▶ [TASK ITEM] Below are the records; restate word for word the lines from the first through the one containing "C1: wafers since the last listed run", and only those.

*** SUPPLIED INFORMATION Section Begins ***

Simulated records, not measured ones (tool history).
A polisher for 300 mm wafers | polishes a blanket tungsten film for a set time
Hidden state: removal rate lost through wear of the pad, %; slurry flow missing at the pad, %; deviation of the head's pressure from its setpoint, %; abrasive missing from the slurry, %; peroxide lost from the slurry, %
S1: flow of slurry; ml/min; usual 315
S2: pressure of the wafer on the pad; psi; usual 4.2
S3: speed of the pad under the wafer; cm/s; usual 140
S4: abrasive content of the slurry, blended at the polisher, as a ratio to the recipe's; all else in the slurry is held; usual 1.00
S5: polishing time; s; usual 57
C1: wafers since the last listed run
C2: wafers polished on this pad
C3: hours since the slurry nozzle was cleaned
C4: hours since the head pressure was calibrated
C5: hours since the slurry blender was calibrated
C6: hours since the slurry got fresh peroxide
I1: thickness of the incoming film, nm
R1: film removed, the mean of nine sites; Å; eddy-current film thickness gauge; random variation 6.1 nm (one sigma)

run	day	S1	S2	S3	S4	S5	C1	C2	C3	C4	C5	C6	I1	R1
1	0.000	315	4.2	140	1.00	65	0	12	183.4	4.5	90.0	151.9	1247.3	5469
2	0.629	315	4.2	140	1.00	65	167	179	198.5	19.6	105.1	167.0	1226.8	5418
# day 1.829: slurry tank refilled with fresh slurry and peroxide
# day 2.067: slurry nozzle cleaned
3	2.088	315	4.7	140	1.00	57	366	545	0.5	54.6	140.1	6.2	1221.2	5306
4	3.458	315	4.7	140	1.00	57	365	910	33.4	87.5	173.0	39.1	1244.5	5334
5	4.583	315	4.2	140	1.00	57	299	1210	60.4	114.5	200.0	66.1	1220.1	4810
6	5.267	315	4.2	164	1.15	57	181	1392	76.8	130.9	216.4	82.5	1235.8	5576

*** SUPPLIED INFORMATION Section Ends ***

▶ [EXPECTED ANSWER]
Simulated records, not measured ones (tool history).
A polisher for 300 mm wafers | polishes a blanket tungsten film for a set time
Hidden state: removal rate lost through wear of the pad, %; slurry flow missing at the pad, %; deviation of the head's pressure from its setpoint, %; abrasive missing from the slurry, %; peroxide lost from the slurry, %
S1: flow of slurry; ml/min; usual 315
S2: pressure of the wafer on the pad; psi; usual 4.2
S3: speed of the pad under the wafer; cm/s; usual 140
S4: abrasive content of the slurry, blended at the polisher, as a ratio to the recipe's; all else in the slurry is held; usual 1.00
S5: polishing time; s; usual 57
C1: wafers since the last listed run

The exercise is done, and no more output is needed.